Return verbatim all lines from the first one in the records to the line with "L747 | day 2", both ends kept.

■ EXERCISE DATA:
- Opening Delimiter -
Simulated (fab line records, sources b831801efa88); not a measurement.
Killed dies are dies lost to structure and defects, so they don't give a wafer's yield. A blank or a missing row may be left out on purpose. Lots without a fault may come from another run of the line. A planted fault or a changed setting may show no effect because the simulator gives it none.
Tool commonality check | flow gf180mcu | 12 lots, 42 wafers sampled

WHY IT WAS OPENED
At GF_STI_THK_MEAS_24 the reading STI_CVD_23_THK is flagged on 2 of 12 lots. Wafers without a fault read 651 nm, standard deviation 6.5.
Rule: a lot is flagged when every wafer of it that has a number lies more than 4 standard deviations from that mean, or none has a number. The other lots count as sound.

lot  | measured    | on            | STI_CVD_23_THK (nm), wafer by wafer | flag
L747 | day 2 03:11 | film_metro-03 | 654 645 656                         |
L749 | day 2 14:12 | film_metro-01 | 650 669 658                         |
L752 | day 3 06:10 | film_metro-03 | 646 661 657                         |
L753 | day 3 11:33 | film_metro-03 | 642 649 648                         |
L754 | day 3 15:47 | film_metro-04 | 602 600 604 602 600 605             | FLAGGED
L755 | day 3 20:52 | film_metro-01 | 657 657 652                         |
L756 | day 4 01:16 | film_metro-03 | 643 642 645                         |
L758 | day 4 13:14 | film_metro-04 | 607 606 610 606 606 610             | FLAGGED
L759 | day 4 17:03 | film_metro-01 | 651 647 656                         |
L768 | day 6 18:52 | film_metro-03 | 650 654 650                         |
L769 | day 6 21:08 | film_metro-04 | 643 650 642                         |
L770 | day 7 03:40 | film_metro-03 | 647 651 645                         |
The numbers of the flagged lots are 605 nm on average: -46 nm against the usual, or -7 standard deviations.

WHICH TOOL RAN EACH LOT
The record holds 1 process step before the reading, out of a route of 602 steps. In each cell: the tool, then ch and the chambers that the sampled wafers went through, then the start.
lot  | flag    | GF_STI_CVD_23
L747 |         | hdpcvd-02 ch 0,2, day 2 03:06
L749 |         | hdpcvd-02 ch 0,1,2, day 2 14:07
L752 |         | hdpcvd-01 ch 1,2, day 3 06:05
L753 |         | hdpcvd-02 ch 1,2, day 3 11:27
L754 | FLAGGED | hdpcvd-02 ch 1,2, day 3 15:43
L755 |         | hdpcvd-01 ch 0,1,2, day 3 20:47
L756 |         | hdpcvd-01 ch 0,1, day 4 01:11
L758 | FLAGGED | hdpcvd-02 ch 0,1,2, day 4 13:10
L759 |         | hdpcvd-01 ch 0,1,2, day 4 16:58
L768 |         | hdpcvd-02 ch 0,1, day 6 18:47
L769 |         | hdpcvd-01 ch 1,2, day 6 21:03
- Closing Delimiter -

■ TASK SOLUTION:
Simulated (fab line records, sources b831801efa88); not a measurement.
Killed dies are dies lost to structure and defects, so they don't give a wafer's yield. A blank or a missing row may be left out on purpose. Lots without a fault may come from another run of the line. A planted fault or a changed setting may show no effect because the simulator gives it none.
Tool commonality check | flow gf180mcu | 12 lots, 42 wafers sampled

WHY IT WAS OPENED
At GF_STI_THK_MEAS_24 the reading STI_CVD_23_THK is flagged on 2 of 12 lots. Wafers without a fault read 651 nm, standard deviation 6.5.
Rule: a lot is flagged when every wafer of it that has a number lies more than 4 standard deviations from that mean, or none has a number. The other lots count as sound.

lot  | measured    | on            | STI_CVD_23_THK (nm), wafer by wafer | flag
L747 | day 2 03:11 | film_metro-03 | 654 645 656                         |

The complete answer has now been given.